WORK TASK:
Please output the lines shown below exactly as they appear.

RECORDED DATA:
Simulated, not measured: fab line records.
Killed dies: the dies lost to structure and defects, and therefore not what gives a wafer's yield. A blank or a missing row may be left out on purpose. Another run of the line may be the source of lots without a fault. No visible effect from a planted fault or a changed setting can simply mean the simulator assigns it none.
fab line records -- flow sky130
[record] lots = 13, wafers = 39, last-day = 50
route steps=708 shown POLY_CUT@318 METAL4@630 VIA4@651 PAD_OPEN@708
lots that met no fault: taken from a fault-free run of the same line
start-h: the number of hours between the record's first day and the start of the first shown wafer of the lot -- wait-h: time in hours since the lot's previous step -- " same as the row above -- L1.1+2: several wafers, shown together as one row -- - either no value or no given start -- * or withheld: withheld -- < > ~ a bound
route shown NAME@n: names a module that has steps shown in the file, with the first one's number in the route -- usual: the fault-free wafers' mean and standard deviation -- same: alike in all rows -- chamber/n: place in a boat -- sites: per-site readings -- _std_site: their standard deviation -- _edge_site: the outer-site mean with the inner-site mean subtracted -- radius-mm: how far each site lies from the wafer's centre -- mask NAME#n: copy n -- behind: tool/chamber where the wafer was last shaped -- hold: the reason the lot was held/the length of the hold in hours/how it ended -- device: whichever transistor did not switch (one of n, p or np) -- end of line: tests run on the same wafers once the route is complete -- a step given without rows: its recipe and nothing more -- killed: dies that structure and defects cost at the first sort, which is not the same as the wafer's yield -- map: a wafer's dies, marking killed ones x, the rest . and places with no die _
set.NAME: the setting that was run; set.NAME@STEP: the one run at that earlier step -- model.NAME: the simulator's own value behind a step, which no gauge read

WORKED SOLUTION:
Simulated, not measured: fab line records.
Killed dies: the dies lost to structure and defects, and therefore not what gives a wafer's yield. A blank or a missing row may be left out on purpose. Another run of the line may be the source of lots without a fault. No visible effect from a planted fault or a changed setting can simply mean the simulator assigns it none.
fab line records -- flow sky130
[record] lots = 13, wafers = 39, last-day = 50
route steps=708 shown POLY_CUT@318 METAL4@630 VIA4@651 PAD_OPEN@708
lots that met no fault: taken from a fault-free run of the same line
start-h: the number of hours between the record's first day and the start of the first shown wafer of the lot -- wait-h: time in hours since the lot's previous step -- " same as the row above -- L1.1+2: several wafers, shown together as one row -- - either no value or no given start -- * or withheld: withheld -- < > ~ a bound
route shown NAME@n: names a module that has steps shown in the file, with the first one's number in the route -- usual: the fault-free wafers' mean and standard deviation -- same: alike in all rows -- chamber/n: place in a boat -- sites: per-site readings -- _std_site: their standard deviation -- _edge_site: the outer-site mean with the inner-site mean subtracted -- radius-mm: how far each site lies from the wafer's centre -- mask NAME#n: copy n -- behind: tool/chamber where the wafer was last shaped -- hold: the reason the lot was held/the length of the hold in hours/how it ended -- device: whichever transistor did not switch (one of n, p or np) -- end of line: tests run on the same wafers once the route is complete -- a step given without rows: its recipe and nothing more -- killed: dies that structure and defects cost at the first sort, which is not the same as the wafer's yield -- map: a wafer's dies, marking killed ones x, the rest . and places with no die _
set.NAME: the setting that was run; set.NAME@STEP: the one run at that earlier step -- model.NAME: the simulator's own value behind a step, which no gauge read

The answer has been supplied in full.